ASSIGNED TASK: Copy exactly the lines of the material below that run from the one containing "Matching of chambers" through the one containing "L074.6,2,627,5.7,2.79". Copy no other lines.

-=-=-
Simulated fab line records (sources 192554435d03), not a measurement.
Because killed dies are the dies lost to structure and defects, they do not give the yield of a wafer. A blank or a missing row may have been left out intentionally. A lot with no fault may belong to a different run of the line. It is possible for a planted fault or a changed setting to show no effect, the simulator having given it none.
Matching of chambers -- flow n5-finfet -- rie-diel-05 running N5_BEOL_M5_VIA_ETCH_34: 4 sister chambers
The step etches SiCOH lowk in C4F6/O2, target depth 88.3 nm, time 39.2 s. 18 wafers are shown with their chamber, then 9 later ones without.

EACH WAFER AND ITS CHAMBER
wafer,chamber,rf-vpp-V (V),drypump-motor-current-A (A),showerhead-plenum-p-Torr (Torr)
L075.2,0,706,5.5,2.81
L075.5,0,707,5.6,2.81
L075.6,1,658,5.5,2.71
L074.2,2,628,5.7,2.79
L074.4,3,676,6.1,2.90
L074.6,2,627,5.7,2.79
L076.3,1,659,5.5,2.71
-=-=-

EXERCISE SOLUTION:
Matching of chambers -- flow n5-finfet -- rie-diel-05 running N5_BEOL_M5_VIA_ETCH_34: 4 sister chambers
The step etches SiCOH lowk in C4F6/O2, target depth 88.3 nm, time 39.2 s. 18 wafers are shown with their chamber, then 9 later ones without.

EACH WAFER AND ITS CHAMBER
wafer,chamber,rf-vpp-V (V),drypump-motor-current-A (A),showerhead-plenum-p-Torr (Torr)
L075.2,0,706,5.5,2.81
L075.5,0,707,5.6,2.81
L075.6,1,658,5.5,2.71
L074.2,2,628,5.7,2.79
L074.4,3,676,6.1,2.90
L074.6,2,627,5.7,2.79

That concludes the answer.